Take the data below. Output it exactly from its first line through the line containing "There is no".

--- --- ---

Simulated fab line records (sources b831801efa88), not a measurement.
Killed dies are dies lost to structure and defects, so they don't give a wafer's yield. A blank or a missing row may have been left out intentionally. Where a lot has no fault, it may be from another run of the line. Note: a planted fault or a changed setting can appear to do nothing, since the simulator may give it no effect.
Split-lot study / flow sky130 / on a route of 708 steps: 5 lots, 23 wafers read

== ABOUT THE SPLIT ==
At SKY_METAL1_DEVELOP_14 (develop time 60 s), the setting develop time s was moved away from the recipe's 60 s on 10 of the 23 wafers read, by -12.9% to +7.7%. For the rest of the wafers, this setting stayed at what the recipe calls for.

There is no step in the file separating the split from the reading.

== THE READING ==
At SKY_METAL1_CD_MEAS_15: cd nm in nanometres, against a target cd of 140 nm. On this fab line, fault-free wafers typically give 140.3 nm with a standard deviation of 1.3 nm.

--- --- ---

_Task output_.
Simulated fab line records (sources b831801efa88), not a measurement.
Killed dies are dies lost to structure and defects, so they don't give a wafer's yield. A blank or a missing row may have been left out intentionally. Where a lot has no fault, it may be from another run of the line. Note: a planted fault or a changed setting can appear to do nothing, since the simulator may give it no effect.
Split-lot study / flow sky130 / on a route of 708 steps: 5 lots, 23 wafers read

== ABOUT THE SPLIT ==
At SKY_METAL1_DEVELOP_14 (develop time 60 s), the setting develop time s was moved away from the recipe's 60 s on 10 of the 23 wafers read, by -12.9% to +7.7%. For the rest of the wafers, this setting stayed at what the recipe calls for.

There is no step in the file separating the split from the reading.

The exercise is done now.